==================================================

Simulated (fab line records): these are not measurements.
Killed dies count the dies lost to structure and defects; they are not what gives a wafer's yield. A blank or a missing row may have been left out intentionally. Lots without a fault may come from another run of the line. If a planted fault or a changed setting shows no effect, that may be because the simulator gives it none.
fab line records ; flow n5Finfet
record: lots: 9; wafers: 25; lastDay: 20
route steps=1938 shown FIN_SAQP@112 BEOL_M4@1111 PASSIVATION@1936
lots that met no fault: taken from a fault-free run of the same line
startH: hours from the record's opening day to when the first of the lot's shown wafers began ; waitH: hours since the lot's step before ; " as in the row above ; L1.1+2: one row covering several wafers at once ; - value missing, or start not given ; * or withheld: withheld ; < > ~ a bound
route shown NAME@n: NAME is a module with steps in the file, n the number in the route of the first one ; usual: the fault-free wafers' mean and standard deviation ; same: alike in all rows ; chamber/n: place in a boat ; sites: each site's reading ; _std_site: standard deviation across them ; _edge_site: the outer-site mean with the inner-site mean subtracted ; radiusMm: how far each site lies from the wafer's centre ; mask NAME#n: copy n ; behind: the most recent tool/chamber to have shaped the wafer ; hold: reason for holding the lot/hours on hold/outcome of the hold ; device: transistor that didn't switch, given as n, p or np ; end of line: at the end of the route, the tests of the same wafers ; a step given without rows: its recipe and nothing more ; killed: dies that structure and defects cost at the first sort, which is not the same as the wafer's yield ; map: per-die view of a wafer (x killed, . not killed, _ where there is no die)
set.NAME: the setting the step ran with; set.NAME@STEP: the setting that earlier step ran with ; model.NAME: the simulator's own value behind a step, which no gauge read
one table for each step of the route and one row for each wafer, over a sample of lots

==================================================

Work task: This calls for repeating all of the records, character for character.

Written response:
Simulated (fab line records): these are not measurements.
Killed dies count the dies lost to structure and defects; they are not what gives a wafer's yield. A blank or a missing row may have been left out intentionally. Lots without a fault may come from another run of the line. If a planted fault or a changed setting shows no effect, that may be because the simulator gives it none.
fab line records ; flow n5Finfet
record: lots: 9; wafers: 25; lastDay: 20
route steps=1938 shown FIN_SAQP@112 BEOL_M4@1111 PASSIVATION@1936
lots that met no fault: taken from a fault-free run of the same line
startH: hours from the record's opening day to when the first of the lot's shown wafers began ; waitH: hours since the lot's step before ; " as in the row above ; L1.1+2: one row covering several wafers at once ; - value missing, or start not given ; * or withheld: withheld ; < > ~ a bound
route shown NAME@n: NAME is a module with steps in the file, n the number in the route of the first one ; usual: the fault-free wafers' mean and standard deviation ; same: alike in all rows ; chamber/n: place in a boat ; sites: each site's reading ; _std_site: standard deviation across them ; _edge_site: the outer-site mean with the inner-site mean subtracted ; radiusMm: how far each site lies from the wafer's centre ; mask NAME#n: copy n ; behind: the most recent tool/chamber to have shaped the wafer ; hold: reason for holding the lot/hours on hold/outcome of the hold ; device: transistor that didn't switch, given as n, p or np ; end of line: at the end of the route, the tests of the same wafers ; a step given without rows: its recipe and nothing more ; killed: dies that structure and defects cost at the first sort, which is not the same as the wafer's yield ; map: per-die view of a wafer (x killed, . not killed, _ where there is no die)
set.NAME: the setting the step ran with; set.NAME@STEP: the setting that earlier step ran with ; model.NAME: the simulator's own value behind a step, which no gauge read
one table for each step of the route and one row for each wafer, over a sample of lots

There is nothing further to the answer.